* **Action item**
Once you find the line with "wafer=L081.1; chamber=1; showerheadPlenumPTorr" in the entries below, return exactly every line from it through the line with "wafer=L081.3; chamber=2; showerheadPlenumPTorr".

** Data for review follows **
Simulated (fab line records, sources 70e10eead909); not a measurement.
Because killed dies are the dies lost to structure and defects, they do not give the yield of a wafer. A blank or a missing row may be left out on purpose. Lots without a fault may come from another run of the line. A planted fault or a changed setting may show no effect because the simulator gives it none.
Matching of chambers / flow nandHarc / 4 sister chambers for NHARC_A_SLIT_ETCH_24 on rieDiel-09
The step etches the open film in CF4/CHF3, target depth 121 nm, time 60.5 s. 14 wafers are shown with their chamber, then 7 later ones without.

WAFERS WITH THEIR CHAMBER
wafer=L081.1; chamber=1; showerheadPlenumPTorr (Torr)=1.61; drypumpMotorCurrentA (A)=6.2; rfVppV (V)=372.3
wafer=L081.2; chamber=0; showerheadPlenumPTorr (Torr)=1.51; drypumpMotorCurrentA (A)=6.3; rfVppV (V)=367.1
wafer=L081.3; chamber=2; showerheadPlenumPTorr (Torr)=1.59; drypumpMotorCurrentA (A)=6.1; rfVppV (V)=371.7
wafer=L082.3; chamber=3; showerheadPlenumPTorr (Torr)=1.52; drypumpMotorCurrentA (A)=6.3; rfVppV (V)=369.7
** End of Data for review **

* **Problem solution**
wafer=L081.1; chamber=1; showerheadPlenumPTorr (Torr)=1.61; drypumpMotorCurrentA (A)=6.2; rfVppV (V)=372.3
wafer=L081.2; chamber=0; showerheadPlenumPTorr (Torr)=1.51; drypumpMotorCurrentA (A)=6.3; rfVppV (V)=367.1
wafer=L081.3; chamber=2; showerheadPlenumPTorr (Torr)=1.59; drypumpMotorCurrentA (A)=6.1; rfVppV (V)=371.7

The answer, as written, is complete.